> **Activity**
Up to and including the line containing "R1: film removed", retype each line of the listing below exactly, beginning with the first.

> **Study material**
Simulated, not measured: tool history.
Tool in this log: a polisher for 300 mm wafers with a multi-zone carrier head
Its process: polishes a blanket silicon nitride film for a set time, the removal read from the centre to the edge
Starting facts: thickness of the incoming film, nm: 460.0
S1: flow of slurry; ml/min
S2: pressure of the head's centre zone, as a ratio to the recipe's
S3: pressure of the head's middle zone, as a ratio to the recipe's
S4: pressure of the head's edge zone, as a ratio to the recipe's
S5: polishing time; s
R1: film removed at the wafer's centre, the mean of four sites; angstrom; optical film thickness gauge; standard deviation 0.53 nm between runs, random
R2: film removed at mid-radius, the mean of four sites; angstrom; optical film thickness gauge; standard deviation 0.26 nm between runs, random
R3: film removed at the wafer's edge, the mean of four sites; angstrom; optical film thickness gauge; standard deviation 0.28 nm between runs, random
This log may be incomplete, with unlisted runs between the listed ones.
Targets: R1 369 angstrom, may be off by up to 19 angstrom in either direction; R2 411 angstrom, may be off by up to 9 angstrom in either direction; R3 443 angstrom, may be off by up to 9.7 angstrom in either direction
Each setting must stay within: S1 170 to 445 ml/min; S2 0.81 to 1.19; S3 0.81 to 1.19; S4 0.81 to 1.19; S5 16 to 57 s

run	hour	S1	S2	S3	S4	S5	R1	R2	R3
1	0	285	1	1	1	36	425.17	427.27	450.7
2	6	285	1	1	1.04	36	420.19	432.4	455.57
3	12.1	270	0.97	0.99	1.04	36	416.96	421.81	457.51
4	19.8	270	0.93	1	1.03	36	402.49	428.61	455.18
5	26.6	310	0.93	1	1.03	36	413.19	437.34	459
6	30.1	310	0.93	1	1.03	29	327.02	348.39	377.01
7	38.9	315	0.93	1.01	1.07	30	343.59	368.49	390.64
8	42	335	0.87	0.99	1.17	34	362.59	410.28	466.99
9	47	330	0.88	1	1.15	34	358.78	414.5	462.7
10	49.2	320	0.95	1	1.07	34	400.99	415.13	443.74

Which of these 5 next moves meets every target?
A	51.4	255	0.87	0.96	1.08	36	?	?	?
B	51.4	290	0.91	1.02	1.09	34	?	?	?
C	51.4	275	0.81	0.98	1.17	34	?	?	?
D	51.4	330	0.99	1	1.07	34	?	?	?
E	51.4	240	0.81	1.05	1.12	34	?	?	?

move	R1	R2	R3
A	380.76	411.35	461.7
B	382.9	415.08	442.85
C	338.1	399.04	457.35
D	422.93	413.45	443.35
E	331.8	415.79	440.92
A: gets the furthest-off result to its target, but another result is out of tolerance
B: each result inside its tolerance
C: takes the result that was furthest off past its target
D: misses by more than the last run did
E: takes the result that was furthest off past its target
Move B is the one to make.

> **Answer area**
Simulated, not measured: tool history.
Tool in this log: a polisher for 300 mm wafers with a multi-zone carrier head
Its process: polishes a blanket silicon nitride film for a set time, the removal read from the centre to the edge
Starting facts: thickness of the incoming film, nm: 460.0
S1: flow of slurry; ml/min
S2: pressure of the head's centre zone, as a ratio to the recipe's
S3: pressure of the head's middle zone, as a ratio to the recipe's
S4: pressure of the head's edge zone, as a ratio to the recipe's
S5: polishing time; s
R1: film removed at the wafer's centre, the mean of four sites; angstrom; optical film thickness gauge; standard deviation 0.53 nm between runs, random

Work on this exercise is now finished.